SUPPLIED ENTRIES:

★ ★ ★ ★

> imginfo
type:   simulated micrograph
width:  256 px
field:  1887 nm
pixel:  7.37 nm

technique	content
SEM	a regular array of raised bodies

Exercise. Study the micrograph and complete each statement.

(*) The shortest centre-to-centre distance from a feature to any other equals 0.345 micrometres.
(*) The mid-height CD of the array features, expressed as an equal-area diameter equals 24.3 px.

★ ★ ★ ★

WORK ORDER: Reproduce the entries in full, exactly as written.

EXERCISE SOLUTION:
> imginfo
type:   simulated micrograph
width:  256 px
field:  1887 nm
pixel:  7.37 nm

technique	content
SEM	a regular array of raised bodies

Exercise. Study the micrograph and complete each statement.

(*) The shortest centre-to-centre distance from a feature to any other equals 0.345 micrometres.
(*) The mid-height CD of the array features, expressed as an equal-area diameter equals 24.3 px.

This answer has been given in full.